◇ ◇ ◇

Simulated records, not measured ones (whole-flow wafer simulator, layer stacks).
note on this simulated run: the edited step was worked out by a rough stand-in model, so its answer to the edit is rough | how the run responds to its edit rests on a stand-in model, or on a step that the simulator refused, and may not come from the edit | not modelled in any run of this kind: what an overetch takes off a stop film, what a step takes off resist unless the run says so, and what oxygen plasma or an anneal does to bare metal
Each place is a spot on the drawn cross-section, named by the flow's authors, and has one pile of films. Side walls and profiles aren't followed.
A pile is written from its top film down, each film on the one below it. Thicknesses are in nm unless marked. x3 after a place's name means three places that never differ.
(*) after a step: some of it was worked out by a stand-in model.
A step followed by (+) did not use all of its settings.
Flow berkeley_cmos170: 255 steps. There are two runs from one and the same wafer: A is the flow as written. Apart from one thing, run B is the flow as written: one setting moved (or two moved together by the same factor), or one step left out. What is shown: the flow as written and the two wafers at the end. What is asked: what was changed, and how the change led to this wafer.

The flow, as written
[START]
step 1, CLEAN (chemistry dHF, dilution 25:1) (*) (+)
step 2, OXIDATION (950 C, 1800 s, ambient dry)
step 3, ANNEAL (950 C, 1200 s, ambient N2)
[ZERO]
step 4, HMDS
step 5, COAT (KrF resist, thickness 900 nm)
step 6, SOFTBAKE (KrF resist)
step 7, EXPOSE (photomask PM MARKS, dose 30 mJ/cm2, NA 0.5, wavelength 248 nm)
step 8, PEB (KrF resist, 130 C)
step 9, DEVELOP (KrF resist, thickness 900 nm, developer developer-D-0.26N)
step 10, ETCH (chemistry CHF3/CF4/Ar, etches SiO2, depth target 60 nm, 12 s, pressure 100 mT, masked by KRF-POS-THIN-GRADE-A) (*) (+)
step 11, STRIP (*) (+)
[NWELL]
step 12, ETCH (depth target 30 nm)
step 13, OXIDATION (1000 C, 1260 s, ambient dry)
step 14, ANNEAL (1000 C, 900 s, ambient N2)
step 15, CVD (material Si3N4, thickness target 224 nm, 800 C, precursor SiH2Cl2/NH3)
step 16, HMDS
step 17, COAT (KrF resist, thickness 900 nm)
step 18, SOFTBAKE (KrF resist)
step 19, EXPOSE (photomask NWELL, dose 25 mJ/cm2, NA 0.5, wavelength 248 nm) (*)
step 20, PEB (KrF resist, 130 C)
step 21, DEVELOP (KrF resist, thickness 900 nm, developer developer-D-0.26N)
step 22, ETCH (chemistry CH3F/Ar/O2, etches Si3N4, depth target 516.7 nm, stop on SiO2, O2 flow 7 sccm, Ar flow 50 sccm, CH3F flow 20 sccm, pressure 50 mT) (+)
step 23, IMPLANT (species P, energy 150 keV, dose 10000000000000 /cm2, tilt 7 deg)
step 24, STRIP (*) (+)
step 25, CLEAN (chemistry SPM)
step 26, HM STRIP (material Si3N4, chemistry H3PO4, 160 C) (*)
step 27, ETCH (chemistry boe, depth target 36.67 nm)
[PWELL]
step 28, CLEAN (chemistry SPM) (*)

◇ ◇ ◇

Where the line holding "step 20, PEB (KrF resist, 130 C)" appears in the listing above, start reproducing exactly, and end with the line holding "step 26, HM".

Task output
step 20, PEB (KrF resist, 130 C)
step 21, DEVELOP (KrF resist, thickness 900 nm, developer developer-D-0.26N)
step 22, ETCH (chemistry CH3F/Ar/O2, etches Si3N4, depth target 516.7 nm, stop on SiO2, O2 flow 7 sccm, Ar flow 50 sccm, CH3F flow 20 sccm, pressure 50 mT) (+)
step 23, IMPLANT (species P, energy 150 keV, dose 10000000000000 /cm2, tilt 7 deg)
step 24, STRIP (*) (+)
step 25, CLEAN (chemistry SPM)
step 26, HM STRIP (material Si3N4, chemistry H3PO4, 160 C) (*)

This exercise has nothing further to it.